- Work order -
Write out again, please, the records below from the first line to the line holding "the authors' place", inclusive, and nothing else.

═══
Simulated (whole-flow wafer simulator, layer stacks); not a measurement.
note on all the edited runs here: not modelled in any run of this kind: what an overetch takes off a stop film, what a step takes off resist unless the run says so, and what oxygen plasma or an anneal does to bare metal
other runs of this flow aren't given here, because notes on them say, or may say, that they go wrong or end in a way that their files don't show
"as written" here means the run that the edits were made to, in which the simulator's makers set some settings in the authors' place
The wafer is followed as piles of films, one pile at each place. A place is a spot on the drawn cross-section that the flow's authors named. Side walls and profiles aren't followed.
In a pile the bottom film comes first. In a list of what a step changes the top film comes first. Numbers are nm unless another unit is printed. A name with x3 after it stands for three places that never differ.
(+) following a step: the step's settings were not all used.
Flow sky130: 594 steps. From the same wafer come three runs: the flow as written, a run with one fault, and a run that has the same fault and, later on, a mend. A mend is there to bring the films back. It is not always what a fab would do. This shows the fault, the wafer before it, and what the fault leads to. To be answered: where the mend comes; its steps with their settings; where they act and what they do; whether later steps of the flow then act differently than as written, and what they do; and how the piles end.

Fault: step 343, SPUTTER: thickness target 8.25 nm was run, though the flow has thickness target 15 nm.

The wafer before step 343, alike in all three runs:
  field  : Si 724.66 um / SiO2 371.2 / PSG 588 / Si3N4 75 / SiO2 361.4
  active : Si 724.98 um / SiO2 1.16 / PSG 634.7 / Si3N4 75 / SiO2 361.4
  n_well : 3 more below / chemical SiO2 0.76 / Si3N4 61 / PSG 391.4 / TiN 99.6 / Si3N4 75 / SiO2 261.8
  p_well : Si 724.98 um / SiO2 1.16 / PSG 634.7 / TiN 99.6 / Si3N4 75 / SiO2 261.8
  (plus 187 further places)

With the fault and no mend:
═══

- Solution -
Simulated (whole-flow wafer simulator, layer stacks); not a measurement.
note on all the edited runs here: not modelled in any run of this kind: what an overetch takes off a stop film, what a step takes off resist unless the run says so, and what oxygen plasma or an anneal does to bare metal
other runs of this flow aren't given here, because notes on them say, or may say, that they go wrong or end in a way that their files don't show
"as written" here means the run that the edits were made to, in which the simulator's makers set some settings in the authors' place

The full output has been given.